Start of Information shown
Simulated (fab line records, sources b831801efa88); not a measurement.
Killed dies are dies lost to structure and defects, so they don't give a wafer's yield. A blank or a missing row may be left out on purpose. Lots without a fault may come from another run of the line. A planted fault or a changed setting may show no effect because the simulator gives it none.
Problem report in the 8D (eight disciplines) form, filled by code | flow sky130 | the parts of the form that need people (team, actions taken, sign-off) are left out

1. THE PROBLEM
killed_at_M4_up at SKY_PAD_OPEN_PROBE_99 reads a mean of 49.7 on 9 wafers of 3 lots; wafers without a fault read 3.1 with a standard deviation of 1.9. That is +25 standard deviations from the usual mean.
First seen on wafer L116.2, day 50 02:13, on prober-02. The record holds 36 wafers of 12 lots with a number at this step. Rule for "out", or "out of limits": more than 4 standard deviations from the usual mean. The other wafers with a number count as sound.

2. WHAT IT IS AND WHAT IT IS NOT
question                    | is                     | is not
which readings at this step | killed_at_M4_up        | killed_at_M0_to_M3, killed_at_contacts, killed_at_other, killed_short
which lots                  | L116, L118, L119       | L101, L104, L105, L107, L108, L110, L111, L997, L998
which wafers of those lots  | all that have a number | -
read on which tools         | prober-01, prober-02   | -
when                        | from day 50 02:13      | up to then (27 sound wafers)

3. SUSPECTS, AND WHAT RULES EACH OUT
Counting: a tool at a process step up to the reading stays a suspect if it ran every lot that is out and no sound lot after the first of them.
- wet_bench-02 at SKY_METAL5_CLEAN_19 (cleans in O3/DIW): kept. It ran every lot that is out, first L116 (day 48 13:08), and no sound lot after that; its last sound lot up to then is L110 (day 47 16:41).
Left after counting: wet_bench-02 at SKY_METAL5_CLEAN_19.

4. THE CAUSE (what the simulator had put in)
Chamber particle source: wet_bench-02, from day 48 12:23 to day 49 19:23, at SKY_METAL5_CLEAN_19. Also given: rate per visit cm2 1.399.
End of Information shown

*Work instruction*
Look above for the line holding "Problem report in". Print it and every line after it, exactly, through the line holding "Counting: a tool".

*Task response*
Problem report in the 8D (eight disciplines) form, filled by code | flow sky130 | the parts of the form that need people (team, actions taken, sign-off) are left out

1. THE PROBLEM
killed_at_M4_up at SKY_PAD_OPEN_PROBE_99 reads a mean of 49.7 on 9 wafers of 3 lots; wafers without a fault read 3.1 with a standard deviation of 1.9. That is +25 standard deviations from the usual mean.
First seen on wafer L116.2, day 50 02:13, on prober-02. The record holds 36 wafers of 12 lots with a number at this step. Rule for "out", or "out of limits": more than 4 standard deviations from the usual mean. The other wafers with a number count as sound.

2. WHAT IT IS AND WHAT IT IS NOT
question                    | is                     | is not
which readings at this step | killed_at_M4_up        | killed_at_M0_to_M3, killed_at_contacts, killed_at_other, killed_short
which lots                  | L116, L118, L119       | L101, L104, L105, L107, L108, L110, L111, L997, L998
which wafers of those lots  | all that have a number | -
read on which tools         | prober-01, prober-02   | -
when                        | from day 50 02:13      | up to then (27 sound wafers)

3. SUSPECTS, AND WHAT RULES EACH OUT
Counting: a tool at a process step up to the reading stays a suspect if it ran every lot that is out and no sound lot after the first of them.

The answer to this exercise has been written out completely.